Work instruction →
Your answer should be the lines below from the one with "alike: LDD_HVP_TW" to the one with "SKY_LDD_LDN_STRIP_12: strips in O2/N2.", both included, given again exactly and with nothing added.

- Opening Delimiter -

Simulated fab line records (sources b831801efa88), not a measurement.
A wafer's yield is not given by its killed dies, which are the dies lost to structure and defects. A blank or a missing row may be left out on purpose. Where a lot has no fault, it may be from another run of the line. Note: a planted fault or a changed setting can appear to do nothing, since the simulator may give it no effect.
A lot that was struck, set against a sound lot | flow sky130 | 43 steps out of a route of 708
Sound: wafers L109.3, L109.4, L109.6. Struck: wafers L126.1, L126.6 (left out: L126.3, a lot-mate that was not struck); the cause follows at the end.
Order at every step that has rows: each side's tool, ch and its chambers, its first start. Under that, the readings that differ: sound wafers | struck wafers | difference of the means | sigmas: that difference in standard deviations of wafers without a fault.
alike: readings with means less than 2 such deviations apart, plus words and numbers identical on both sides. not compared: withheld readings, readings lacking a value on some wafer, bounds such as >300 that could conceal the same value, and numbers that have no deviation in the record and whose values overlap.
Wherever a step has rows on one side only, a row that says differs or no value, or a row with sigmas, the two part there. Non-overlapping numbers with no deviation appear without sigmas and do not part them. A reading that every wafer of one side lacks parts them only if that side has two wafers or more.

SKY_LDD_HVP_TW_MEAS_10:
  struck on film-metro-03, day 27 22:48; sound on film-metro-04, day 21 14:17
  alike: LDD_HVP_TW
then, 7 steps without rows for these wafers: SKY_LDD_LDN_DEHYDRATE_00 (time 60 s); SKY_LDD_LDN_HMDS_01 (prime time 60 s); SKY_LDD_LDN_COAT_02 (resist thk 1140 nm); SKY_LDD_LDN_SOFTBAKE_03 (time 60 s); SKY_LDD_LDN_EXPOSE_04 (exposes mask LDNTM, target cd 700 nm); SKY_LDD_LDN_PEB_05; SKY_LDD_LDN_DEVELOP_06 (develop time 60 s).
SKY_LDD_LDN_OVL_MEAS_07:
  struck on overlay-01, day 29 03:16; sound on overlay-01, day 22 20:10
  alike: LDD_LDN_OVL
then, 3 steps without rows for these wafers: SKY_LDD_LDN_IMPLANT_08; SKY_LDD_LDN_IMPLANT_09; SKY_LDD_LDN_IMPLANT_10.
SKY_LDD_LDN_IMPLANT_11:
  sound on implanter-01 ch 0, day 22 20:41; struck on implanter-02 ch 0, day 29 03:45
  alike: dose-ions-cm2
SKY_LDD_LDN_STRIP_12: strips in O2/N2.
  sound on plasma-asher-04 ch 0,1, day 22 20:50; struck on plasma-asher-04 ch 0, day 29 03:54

- Closing Delimiter -

Exercise response →
  alike: LDD_HVP_TW
then, 7 steps without rows for these wafers: SKY_LDD_LDN_DEHYDRATE_00 (time 60 s); SKY_LDD_LDN_HMDS_01 (prime time 60 s); SKY_LDD_LDN_COAT_02 (resist thk 1140 nm); SKY_LDD_LDN_SOFTBAKE_03 (time 60 s); SKY_LDD_LDN_EXPOSE_04 (exposes mask LDNTM, target cd 700 nm); SKY_LDD_LDN_PEB_05; SKY_LDD_LDN_DEVELOP_06 (develop time 60 s).
SKY_LDD_LDN_OVL_MEAS_07:
  struck on overlay-01, day 29 03:16; sound on overlay-01, day 22 20:10
  alike: LDD_LDN_OVL
then, 3 steps without rows for these wafers: SKY_LDD_LDN_IMPLANT_08; SKY_LDD_LDN_IMPLANT_09; SKY_LDD_LDN_IMPLANT_10.
SKY_LDD_LDN_IMPLANT_11:
  sound on implanter-01 ch 0, day 22 20:41; struck on implanter-02 ch 0, day 29 03:45
  alike: dose-ions-cm2
SKY_LDD_LDN_STRIP_12: strips in O2/N2.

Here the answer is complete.